__________
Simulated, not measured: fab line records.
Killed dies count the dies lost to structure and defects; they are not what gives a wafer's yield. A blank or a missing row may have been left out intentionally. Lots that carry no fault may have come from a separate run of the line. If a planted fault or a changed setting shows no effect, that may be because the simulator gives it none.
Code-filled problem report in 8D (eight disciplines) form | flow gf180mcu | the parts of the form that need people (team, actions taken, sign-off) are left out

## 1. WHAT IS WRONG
__________

ACTION ITEM:
Line by line, output the records exactly as given.

SOLUTION:
Simulated, not measured: fab line records.
Killed dies count the dies lost to structure and defects; they are not what gives a wafer's yield. A blank or a missing row may have been left out intentionally. Lots that carry no fault may have come from a separate run of the line. If a planted fault or a changed setting shows no effect, that may be because the simulator gives it none.
Code-filled problem report in 8D (eight disciplines) form | flow gf180mcu | the parts of the form that need people (team, actions taken, sign-off) are left out

## 1. WHAT IS WRONG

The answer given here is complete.